○ ○ ○ ○ ○ ○ ○

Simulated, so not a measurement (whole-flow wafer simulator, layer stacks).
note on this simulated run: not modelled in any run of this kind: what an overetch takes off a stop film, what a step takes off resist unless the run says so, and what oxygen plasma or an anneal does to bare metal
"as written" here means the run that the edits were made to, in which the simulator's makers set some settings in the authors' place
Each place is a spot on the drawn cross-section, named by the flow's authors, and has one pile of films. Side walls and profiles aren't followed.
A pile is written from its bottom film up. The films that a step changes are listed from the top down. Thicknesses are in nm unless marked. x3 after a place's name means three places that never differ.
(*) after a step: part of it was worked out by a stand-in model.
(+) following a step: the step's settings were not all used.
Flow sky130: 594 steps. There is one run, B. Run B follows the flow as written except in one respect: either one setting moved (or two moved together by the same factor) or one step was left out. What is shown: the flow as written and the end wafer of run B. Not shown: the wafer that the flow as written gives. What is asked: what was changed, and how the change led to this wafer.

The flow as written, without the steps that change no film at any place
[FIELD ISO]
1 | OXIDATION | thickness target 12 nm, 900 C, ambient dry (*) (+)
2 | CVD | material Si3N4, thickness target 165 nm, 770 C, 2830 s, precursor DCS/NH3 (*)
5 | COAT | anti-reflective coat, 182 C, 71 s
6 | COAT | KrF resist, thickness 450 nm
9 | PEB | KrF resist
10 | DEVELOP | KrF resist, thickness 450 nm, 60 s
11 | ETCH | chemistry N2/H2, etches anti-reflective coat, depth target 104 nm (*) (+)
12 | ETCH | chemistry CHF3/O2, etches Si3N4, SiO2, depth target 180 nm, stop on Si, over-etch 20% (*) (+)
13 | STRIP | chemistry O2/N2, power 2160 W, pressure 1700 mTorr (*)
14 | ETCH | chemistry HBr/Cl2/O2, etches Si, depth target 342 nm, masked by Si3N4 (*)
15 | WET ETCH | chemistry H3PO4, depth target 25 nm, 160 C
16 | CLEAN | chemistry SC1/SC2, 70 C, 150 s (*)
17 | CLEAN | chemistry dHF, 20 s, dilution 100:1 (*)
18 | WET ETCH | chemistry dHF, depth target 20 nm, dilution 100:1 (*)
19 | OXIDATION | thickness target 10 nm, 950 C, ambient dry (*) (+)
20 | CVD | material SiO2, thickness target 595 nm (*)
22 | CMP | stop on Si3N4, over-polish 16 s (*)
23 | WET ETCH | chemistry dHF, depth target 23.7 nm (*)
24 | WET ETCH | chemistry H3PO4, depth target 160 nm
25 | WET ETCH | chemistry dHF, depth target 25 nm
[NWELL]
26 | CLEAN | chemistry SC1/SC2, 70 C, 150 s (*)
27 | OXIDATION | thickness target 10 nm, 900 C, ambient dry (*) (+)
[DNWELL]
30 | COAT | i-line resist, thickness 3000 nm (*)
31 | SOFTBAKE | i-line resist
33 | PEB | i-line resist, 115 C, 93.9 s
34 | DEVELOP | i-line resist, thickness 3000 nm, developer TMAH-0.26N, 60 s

○ ○ ○ ○ ○ ○ ○

• **ACTION ITEM**: Starting at the line that has "31 | SOFTBAKE | i-line resist" in the records above, restate word for word every line until the one that has "33 | PEB | i-line resist, 115 C, 93.9 s", and include that one as well.

• **TASK RESULT**:
31 | SOFTBAKE | i-line resist
33 | PEB | i-line resist, 115 C, 93.9 s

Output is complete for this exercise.